***
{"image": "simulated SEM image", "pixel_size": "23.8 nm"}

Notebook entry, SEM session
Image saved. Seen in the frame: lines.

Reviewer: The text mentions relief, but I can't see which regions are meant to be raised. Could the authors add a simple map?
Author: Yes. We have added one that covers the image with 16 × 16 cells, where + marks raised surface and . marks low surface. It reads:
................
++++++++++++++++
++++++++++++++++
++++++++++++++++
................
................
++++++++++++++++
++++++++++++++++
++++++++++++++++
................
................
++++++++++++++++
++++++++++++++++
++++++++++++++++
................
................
***

Taking the material above, extract exactly and only the lines from the line with "Image saved. Seen in the frame: lines." to the line with "Author: Yes. We", inclusive of both.

**Task solution:**
Image saved. Seen in the frame: lines.

Reviewer: The text mentions relief, but I can't see which regions are meant to be raised. Could the authors add a simple map?
Author: Yes. We have added one that covers the image with 16 × 16 cells, where + marks raised surface and . marks low surface. It reads:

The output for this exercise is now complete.